......
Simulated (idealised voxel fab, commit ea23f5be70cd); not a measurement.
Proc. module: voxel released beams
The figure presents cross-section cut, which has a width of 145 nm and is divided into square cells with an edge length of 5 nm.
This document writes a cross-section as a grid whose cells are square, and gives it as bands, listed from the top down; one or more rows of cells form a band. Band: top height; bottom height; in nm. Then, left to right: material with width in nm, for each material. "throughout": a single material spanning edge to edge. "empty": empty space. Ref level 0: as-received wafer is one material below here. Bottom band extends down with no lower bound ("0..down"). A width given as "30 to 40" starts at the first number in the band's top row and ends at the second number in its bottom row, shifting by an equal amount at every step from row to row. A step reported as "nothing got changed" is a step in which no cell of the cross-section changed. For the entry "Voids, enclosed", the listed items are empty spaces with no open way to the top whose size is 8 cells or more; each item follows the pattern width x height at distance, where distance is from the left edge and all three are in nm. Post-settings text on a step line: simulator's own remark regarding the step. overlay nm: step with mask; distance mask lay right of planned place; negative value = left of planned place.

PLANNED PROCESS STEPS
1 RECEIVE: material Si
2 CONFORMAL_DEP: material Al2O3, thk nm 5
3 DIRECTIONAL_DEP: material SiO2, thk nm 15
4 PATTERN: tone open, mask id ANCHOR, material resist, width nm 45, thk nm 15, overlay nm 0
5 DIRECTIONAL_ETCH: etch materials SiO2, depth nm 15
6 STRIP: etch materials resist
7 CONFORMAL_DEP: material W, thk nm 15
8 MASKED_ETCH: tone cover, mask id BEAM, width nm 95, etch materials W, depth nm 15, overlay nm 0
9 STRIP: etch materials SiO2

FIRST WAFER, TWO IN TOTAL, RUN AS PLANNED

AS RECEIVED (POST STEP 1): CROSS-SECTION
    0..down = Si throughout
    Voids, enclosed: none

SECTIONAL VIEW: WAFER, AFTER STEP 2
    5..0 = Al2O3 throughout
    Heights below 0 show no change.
......

Word for word, restate the lines of the listing above starting at the line with "FIRST WAFER, TWO IN TOTAL, RUN AS PLANNED" and ending at the line with "5..0 = Al2O3 throughout", and nothing outside them.

WRITTEN REPLY:
FIRST WAFER, TWO IN TOTAL, RUN AS PLANNED

AS RECEIVED (POST STEP 1): CROSS-SECTION
    0..down = Si throughout
    Voids, enclosed: none

SECTIONAL VIEW: WAFER, AFTER STEP 2
    5..0 = Al2O3 throughout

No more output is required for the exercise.